[Supplied data Boundary: Start]

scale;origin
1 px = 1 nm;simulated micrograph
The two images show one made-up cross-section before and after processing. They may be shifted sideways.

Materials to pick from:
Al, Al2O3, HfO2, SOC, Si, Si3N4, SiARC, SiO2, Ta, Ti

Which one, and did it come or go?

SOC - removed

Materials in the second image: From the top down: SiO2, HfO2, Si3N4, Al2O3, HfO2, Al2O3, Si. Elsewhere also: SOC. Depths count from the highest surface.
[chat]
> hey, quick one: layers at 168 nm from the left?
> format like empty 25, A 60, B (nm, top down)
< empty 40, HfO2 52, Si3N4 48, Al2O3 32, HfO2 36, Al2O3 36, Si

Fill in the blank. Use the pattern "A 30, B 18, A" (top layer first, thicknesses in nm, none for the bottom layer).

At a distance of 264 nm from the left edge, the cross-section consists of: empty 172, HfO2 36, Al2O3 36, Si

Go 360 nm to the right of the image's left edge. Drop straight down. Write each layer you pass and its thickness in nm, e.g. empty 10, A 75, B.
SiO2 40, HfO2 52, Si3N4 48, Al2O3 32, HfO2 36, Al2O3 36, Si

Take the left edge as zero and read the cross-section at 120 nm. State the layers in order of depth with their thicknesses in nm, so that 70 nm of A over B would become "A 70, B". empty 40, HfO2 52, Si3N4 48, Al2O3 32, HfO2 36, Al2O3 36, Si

[Supplied data Boundary: End]

Could all of the entries be retyped word for word?

→ Written solution
scale;origin
1 px = 1 nm;simulated micrograph
The two images show one made-up cross-section before and after processing. They may be shifted sideways.

Materials to pick from:
Al, Al2O3, HfO2, SOC, Si, Si3N4, SiARC, SiO2, Ta, Ti

Which one, and did it come or go?

SOC - removed

Materials in the second image: From the top down: SiO2, HfO2, Si3N4, Al2O3, HfO2, Al2O3, Si. Elsewhere also: SOC. Depths count from the highest surface.
[chat]
> hey, quick one: layers at 168 nm from the left?
> format like empty 25, A 60, B (nm, top down)
< empty 40, HfO2 52, Si3N4 48, Al2O3 32, HfO2 36, Al2O3 36, Si

Fill in the blank. Use the pattern "A 30, B 18, A" (top layer first, thicknesses in nm, none for the bottom layer).

At a distance of 264 nm from the left edge, the cross-section consists of: empty 172, HfO2 36, Al2O3 36, Si

Go 360 nm to the right of the image's left edge. Drop straight down. Write each layer you pass and its thickness in nm, e.g. empty 10, A 75, B.
SiO2 40, HfO2 52, Si3N4 48, Al2O3 32, HfO2 36, Al2O3 36, Si

Take the left edge as zero and read the cross-section at 120 nm. State the layers in order of depth with their thicknesses in nm, so that 70 nm of A over B would become "A 70, B". empty 40, HfO2 52, Si3N4 48, Al2O3 32, HfO2 36, Al2O3 36, Si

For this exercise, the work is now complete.